- [Task item]
With every line kept intact, print the entries that appear below.

- [Data supplied]
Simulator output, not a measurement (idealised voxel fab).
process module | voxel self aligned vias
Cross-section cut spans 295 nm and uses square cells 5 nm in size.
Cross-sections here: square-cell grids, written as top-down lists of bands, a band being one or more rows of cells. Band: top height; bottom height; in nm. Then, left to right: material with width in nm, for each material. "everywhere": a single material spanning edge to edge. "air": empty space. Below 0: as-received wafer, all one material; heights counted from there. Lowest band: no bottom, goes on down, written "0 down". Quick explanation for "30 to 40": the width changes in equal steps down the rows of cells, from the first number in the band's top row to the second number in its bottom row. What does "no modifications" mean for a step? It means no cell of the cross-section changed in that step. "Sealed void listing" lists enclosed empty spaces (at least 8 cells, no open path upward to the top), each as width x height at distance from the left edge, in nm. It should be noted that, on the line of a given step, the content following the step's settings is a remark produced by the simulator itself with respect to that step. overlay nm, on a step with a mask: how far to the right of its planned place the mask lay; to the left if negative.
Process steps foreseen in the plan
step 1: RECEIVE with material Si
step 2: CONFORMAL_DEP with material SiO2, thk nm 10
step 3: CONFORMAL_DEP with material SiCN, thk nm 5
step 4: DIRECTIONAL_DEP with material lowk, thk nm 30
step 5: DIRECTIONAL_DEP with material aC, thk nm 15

- [Problem solution]
Simulator output, not a measurement (idealised voxel fab).
process module | voxel self aligned vias
Cross-section cut spans 295 nm and uses square cells 5 nm in size.
Cross-sections here: square-cell grids, written as top-down lists of bands, a band being one or more rows of cells. Band: top height; bottom height; in nm. Then, left to right: material with width in nm, for each material. "everywhere": a single material spanning edge to edge. "air": empty space. Below 0: as-received wafer, all one material; heights counted from there. Lowest band: no bottom, goes on down, written "0 down". Quick explanation for "30 to 40": the width changes in equal steps down the rows of cells, from the first number in the band's top row to the second number in its bottom row. What does "no modifications" mean for a step? It means no cell of the cross-section changed in that step. "Sealed void listing" lists enclosed empty spaces (at least 8 cells, no open path upward to the top), each as width x height at distance from the left edge, in nm. It should be noted that, on the line of a given step, the content following the step's settings is a remark produced by the simulator itself with respect to that step. overlay nm, on a step with a mask: how far to the right of its planned place the mask lay; to the left if negative.
Process steps foreseen in the plan
step 1: RECEIVE with material Si
step 2: CONFORMAL_DEP with material SiO2, thk nm 10
step 3: CONFORMAL_DEP with material SiCN, thk nm 5
step 4: DIRECTIONAL_DEP with material lowk, thk nm 30
step 5: DIRECTIONAL_DEP with material aC, thk nm 15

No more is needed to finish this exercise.